_Brief:_ Go through the data that follows and restate each line exactly as it reads.

------ Entries supplied ------

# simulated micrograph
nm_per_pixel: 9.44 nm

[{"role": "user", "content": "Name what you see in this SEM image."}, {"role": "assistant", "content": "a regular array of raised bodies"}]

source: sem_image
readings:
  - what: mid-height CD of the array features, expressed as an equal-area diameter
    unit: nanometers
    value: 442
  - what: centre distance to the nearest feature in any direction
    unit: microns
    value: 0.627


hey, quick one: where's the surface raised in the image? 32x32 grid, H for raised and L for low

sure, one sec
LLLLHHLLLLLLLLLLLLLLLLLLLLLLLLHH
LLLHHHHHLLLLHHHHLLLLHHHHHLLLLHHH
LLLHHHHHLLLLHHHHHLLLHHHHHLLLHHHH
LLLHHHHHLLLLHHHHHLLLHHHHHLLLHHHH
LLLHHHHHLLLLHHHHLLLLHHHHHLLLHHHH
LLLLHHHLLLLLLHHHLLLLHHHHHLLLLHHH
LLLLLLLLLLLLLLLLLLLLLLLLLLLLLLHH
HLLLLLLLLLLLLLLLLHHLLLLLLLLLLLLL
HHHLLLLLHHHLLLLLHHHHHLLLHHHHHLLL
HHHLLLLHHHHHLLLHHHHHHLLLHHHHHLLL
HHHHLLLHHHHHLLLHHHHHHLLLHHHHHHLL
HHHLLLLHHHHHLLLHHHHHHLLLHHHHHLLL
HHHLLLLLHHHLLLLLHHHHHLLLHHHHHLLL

------

_Task result:_
# simulated micrograph
nm_per_pixel: 9.44 nm

[{"role": "user", "content": "Name what you see in this SEM image."}, {"role": "assistant", "content": "a regular array of raised bodies"}]

source: sem_image
readings:
  - what: mid-height CD of the array features, expressed as an equal-area diameter
    unit: nanometers
    value: 442
  - what: centre distance to the nearest feature in any direction
    unit: microns
    value: 0.627


hey, quick one: where's the surface raised in the image? 32x32 grid, H for raised and L for low

sure, one sec
LLLLHHLLLLLLLLLLLLLLLLLLLLLLLLHH
LLLHHHHHLLLLHHHHLLLLHHHHHLLLLHHH
LLLHHHHHLLLLHHHHHLLLHHHHHLLLHHHH
LLLHHHHHLLLLHHHHHLLLHHHHHLLLHHHH
LLLHHHHHLLLLHHHHLLLLHHHHHLLLHHHH
LLLLHHHLLLLLLHHHLLLLHHHHHLLLLHHH
LLLLLLLLLLLLLLLLLLLLLLLLLLLLLLHH
HLLLLLLLLLLLLLLLLHHLLLLLLLLLLLLL
HHHLLLLLHHHLLLLLHHHHHLLLHHHHHLLL
HHHLLLLHHHHHLLLHHHHHHLLLHHHHHLLL
HHHHLLLHHHHHLLLHHHHHHLLLHHHHHHLL
HHHLLLLHHHHHLLLHHHHHHLLLHHHHHLLL
HHHLLLLLHHHLLLLLHHHHHLLLHHHHHLLL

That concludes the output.